▶ Entries provided:
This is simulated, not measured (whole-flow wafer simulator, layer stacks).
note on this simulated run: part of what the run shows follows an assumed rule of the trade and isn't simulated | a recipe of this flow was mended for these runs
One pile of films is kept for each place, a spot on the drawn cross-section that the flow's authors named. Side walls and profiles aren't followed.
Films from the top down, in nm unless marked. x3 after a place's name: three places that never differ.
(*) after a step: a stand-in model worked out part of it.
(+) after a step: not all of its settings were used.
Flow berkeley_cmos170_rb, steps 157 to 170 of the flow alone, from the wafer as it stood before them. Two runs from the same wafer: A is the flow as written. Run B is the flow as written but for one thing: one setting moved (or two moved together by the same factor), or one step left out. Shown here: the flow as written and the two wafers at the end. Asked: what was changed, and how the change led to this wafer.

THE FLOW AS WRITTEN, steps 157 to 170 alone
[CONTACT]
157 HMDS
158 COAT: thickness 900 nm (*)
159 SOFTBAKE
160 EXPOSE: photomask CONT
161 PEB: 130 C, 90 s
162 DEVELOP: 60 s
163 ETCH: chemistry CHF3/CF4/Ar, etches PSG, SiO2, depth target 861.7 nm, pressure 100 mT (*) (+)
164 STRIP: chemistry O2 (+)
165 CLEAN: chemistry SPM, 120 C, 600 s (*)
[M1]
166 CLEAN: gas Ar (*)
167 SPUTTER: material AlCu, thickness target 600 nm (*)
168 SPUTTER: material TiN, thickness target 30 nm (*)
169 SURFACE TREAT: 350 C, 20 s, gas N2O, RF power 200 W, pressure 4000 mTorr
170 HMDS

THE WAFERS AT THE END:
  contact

▶ Work task:
All lines from the opening of the records through the line where "note on this" occurs are to be output verbatim. No other line belongs in the answer.

▶ Exercise output:
This is simulated, not measured (whole-flow wafer simulator, layer stacks).
note on this simulated run: part of what the run shows follows an assumed rule of the trade and isn't simulated | a recipe of this flow was mended for these runs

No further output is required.